Data for review Block Start

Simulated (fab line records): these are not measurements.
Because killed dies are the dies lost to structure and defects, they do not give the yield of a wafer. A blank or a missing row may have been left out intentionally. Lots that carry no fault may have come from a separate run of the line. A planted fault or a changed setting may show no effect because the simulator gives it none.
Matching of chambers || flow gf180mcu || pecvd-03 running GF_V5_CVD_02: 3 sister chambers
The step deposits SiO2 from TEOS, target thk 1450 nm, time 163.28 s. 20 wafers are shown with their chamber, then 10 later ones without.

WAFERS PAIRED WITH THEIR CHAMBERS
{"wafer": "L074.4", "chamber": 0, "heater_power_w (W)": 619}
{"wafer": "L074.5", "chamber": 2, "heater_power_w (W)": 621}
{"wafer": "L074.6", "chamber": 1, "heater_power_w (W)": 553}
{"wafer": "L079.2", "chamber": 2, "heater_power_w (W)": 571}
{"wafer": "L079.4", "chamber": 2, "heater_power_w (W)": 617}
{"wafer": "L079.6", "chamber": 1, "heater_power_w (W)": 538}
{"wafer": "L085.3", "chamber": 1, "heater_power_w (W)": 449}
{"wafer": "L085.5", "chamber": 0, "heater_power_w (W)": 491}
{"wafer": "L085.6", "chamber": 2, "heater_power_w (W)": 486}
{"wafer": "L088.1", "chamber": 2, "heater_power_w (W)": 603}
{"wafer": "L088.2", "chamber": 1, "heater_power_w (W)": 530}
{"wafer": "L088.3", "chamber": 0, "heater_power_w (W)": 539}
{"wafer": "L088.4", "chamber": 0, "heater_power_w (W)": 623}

Data for review Block End

= Work request =
All lines from the first line of the listing above through the line containing "Because killed dies" are to be retyped exactly. Leave out any other line.

= Exercise result =
Simulated (fab line records): these are not measurements.
Because killed dies are the dies lost to structure and defects, they do not give the yield of a wafer. A blank or a missing row may have been left out intentionally. Lots that carry no fault may have come from a separate run of the line. A planted fault or a changed setting may show no effect because the simulator gives it none.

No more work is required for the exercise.